• **Work order**
Print every entry again, precisely as written.

• **Data records**
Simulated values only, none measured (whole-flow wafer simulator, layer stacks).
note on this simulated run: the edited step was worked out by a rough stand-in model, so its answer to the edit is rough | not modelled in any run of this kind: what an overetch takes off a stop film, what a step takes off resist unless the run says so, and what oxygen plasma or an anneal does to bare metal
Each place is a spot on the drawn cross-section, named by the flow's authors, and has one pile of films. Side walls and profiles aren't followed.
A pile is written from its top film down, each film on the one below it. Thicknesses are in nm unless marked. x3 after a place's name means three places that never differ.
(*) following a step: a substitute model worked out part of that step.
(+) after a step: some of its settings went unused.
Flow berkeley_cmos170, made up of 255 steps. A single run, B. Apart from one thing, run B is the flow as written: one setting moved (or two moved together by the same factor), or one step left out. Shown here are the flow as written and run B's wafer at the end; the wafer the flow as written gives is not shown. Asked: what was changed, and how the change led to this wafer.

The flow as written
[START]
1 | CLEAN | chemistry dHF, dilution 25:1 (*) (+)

• **Your response**
Simulated values only, none measured (whole-flow wafer simulator, layer stacks).
note on this simulated run: the edited step was worked out by a rough stand-in model, so its answer to the edit is rough | not modelled in any run of this kind: what an overetch takes off a stop film, what a step takes off resist unless the run says so, and what oxygen plasma or an anneal does to bare metal
Each place is a spot on the drawn cross-section, named by the flow's authors, and has one pile of films. Side walls and profiles aren't followed.
A pile is written from its top film down, each film on the one below it. Thicknesses are in nm unless marked. x3 after a place's name means three places that never differ.
(*) following a step: a substitute model worked out part of that step.
(+) after a step: some of its settings went unused.
Flow berkeley_cmos170, made up of 255 steps. A single run, B. Apart from one thing, run B is the flow as written: one setting moved (or two moved together by the same factor), or one step left out. Shown here are the flow as written and run B's wafer at the end; the wafer the flow as written gives is not shown. Asked: what was changed, and how the change led to this wafer.

The flow as written
[START]
1 | CLEAN | chemistry dHF, dilution 25:1 (*) (+)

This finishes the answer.